**Work instruction:** All of the data below is to be copied exactly.

**The data:**
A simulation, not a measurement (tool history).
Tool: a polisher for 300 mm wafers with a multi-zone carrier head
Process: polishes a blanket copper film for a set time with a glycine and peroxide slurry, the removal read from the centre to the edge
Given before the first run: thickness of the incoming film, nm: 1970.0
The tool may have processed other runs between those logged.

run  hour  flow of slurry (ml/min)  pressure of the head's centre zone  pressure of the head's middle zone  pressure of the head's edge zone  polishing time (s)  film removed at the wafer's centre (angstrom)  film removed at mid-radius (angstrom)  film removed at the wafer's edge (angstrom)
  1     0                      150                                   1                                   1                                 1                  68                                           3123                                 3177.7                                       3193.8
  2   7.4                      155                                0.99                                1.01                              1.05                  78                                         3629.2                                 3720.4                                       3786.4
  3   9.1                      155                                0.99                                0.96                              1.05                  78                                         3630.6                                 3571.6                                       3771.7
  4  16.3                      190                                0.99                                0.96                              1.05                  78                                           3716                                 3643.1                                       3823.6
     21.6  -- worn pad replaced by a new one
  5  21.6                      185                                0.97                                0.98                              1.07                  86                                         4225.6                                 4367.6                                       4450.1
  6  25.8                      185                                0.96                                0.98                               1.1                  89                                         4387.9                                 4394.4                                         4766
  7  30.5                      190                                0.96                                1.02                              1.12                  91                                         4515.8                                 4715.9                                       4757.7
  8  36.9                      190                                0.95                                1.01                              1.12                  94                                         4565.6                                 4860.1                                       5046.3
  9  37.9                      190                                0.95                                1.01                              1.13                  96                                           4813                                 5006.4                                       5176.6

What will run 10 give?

**Response:**
A simulation, not a measurement (tool history).
Tool: a polisher for 300 mm wafers with a multi-zone carrier head
Process: polishes a blanket copper film for a set time with a glycine and peroxide slurry, the removal read from the centre to the edge
Given before the first run: thickness of the incoming film, nm: 1970.0
The tool may have processed other runs between those logged.

run  hour  flow of slurry (ml/min)  pressure of the head's centre zone  pressure of the head's middle zone  pressure of the head's edge zone  polishing time (s)  film removed at the wafer's centre (angstrom)  film removed at mid-radius (angstrom)  film removed at the wafer's edge (angstrom)
  1     0                      150                                   1                                   1                                 1                  68                                           3123                                 3177.7                                       3193.8
  2   7.4                      155                                0.99                                1.01                              1.05                  78                                         3629.2                                 3720.4                                       3786.4
  3   9.1                      155                                0.99                                0.96                              1.05                  78                                         3630.6                                 3571.6                                       3771.7
  4  16.3                      190                                0.99                                0.96                              1.05                  78                                           3716                                 3643.1                                       3823.6
     21.6  -- worn pad replaced by a new one
  5  21.6                      185                                0.97                                0.98                              1.07                  86                                         4225.6                                 4367.6                                       4450.1
  6  25.8                      185                                0.96                                0.98                               1.1                  89                                         4387.9                                 4394.4                                         4766
  7  30.5                      190                                0.96                                1.02                              1.12                  91                                         4515.8                                 4715.9                                       4757.7
  8  36.9                      190                                0.95                                1.01                              1.12                  94                                         4565.6                                 4860.1                                       5046.3
  9  37.9                      190                                0.95                                1.01                              1.13                  96                                           4813                                 5006.4                                       5176.6

What will run 10 give?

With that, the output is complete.